Start of Block

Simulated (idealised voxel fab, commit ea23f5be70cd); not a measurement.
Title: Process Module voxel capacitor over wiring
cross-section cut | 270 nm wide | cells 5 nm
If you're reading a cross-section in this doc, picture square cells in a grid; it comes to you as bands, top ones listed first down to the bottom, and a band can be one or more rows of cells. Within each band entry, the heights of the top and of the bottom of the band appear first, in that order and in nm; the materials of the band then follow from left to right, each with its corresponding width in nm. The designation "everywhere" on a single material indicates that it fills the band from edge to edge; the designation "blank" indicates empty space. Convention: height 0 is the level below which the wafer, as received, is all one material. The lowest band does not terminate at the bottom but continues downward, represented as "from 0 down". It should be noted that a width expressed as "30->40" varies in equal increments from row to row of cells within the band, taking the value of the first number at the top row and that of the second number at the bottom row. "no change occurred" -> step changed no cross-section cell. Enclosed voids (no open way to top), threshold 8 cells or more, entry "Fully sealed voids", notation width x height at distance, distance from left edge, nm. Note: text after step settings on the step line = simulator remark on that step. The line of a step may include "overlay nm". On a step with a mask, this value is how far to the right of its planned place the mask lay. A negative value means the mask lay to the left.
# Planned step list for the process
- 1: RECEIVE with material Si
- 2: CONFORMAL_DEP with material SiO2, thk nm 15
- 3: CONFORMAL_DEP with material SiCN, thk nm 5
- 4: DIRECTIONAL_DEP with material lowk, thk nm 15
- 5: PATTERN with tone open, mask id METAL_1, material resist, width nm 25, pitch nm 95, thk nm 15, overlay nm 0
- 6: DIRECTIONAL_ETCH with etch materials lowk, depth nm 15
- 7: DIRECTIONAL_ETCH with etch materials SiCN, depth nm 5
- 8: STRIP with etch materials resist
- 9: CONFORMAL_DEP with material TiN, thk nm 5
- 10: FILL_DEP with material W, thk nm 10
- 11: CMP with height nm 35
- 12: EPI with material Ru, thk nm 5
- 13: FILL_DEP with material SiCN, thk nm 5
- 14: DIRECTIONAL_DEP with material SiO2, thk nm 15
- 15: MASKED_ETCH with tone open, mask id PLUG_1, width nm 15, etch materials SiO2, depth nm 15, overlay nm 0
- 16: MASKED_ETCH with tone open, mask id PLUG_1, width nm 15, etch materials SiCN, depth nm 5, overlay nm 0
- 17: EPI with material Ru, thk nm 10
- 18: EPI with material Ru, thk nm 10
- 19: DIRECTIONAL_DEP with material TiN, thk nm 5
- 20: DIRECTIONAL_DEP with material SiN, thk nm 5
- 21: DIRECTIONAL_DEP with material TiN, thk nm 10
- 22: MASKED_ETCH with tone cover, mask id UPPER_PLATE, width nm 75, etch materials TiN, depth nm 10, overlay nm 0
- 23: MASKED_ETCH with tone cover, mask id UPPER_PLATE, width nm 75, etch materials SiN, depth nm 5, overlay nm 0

End of Block

▶ [WORK INSTRUCTION] Please give an exact copy of the lines above, beginning with the line containing "- 14: DIRECTIONAL_DEP" and running through the line containing "- 22: MASKED_ETCH", and of no other lines.

▶ [WRITTEN RESPONSE]
- 14: DIRECTIONAL_DEP with material SiO2, thk nm 15
- 15: MASKED_ETCH with tone open, mask id PLUG_1, width nm 15, etch materials SiO2, depth nm 15, overlay nm 0
- 16: MASKED_ETCH with tone open, mask id PLUG_1, width nm 15, etch materials SiCN, depth nm 5, overlay nm 0
- 17: EPI with material Ru, thk nm 10
- 18: EPI with material Ru, thk nm 10
- 19: DIRECTIONAL_DEP with material TiN, thk nm 5
- 20: DIRECTIONAL_DEP with material SiN, thk nm 5
- 21: DIRECTIONAL_DEP with material TiN, thk nm 10
- 22: MASKED_ETCH with tone cover, mask id UPPER_PLATE, width nm 75, etch materials TiN, depth nm 10, overlay nm 0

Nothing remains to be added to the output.